- _Brief_
Print the records below from the first line through the line containing "run 4 day=0.688", both included, word for word.

- _Information shown_
★ ★ ★ ★

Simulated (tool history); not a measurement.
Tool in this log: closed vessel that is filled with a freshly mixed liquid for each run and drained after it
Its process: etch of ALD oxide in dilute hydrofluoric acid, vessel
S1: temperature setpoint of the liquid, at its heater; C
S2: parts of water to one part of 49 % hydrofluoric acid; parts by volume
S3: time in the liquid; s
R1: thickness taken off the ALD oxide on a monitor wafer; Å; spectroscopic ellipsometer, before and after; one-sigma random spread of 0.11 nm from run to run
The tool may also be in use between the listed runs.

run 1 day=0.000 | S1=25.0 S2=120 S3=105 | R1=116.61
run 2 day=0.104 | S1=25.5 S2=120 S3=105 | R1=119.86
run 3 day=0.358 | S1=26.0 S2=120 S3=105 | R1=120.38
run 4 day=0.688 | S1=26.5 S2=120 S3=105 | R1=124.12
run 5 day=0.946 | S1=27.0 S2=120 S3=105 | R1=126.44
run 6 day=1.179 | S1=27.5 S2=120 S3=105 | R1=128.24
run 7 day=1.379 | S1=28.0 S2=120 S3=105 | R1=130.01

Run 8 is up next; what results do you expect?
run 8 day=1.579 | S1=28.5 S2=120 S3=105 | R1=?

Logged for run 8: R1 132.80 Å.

★ ★ ★ ★

- _Exercise output_
Simulated (tool history); not a measurement.
Tool in this log: closed vessel that is filled with a freshly mixed liquid for each run and drained after it
Its process: etch of ALD oxide in dilute hydrofluoric acid, vessel
S1: temperature setpoint of the liquid, at its heater; C
S2: parts of water to one part of 49 % hydrofluoric acid; parts by volume
S3: time in the liquid; s
R1: thickness taken off the ALD oxide on a monitor wafer; Å; spectroscopic ellipsometer, before and after; one-sigma random spread of 0.11 nm from run to run
The tool may also be in use between the listed runs.

run 1 day=0.000 | S1=25.0 S2=120 S3=105 | R1=116.61
run 2 day=0.104 | S1=25.5 S2=120 S3=105 | R1=119.86
run 3 day=0.358 | S1=26.0 S2=120 S3=105 | R1=120.38
run 4 day=0.688 | S1=26.5 S2=120 S3=105 | R1=124.12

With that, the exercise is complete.